### [Work request]
In the listing below, the line containing "Given before the" marks the end; copy exactly every line from the first through that one.

(Data extract)

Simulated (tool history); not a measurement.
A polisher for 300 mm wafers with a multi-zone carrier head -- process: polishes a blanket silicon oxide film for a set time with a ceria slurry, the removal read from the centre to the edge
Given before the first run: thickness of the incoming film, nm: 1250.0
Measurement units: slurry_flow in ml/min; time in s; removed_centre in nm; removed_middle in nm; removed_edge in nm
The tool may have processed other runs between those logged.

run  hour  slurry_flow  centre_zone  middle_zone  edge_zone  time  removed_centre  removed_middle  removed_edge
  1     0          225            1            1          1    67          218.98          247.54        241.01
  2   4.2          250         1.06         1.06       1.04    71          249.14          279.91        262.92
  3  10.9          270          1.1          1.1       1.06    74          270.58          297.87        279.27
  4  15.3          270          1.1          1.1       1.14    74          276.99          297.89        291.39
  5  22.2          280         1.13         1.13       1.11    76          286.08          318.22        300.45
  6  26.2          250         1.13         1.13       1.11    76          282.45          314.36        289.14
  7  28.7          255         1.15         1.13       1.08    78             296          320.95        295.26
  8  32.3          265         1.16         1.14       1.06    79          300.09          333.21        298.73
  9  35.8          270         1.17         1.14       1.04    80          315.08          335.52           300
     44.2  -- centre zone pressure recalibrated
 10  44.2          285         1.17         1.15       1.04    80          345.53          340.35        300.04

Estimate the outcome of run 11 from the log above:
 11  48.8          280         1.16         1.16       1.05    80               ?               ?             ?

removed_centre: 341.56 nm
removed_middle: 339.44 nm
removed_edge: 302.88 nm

(End Data extract)

### [Answer box]
Simulated (tool history); not a measurement.
A polisher for 300 mm wafers with a multi-zone carrier head -- process: polishes a blanket silicon oxide film for a set time with a ceria slurry, the removal read from the centre to the edge
Given before the first run: thickness of the incoming film, nm: 1250.0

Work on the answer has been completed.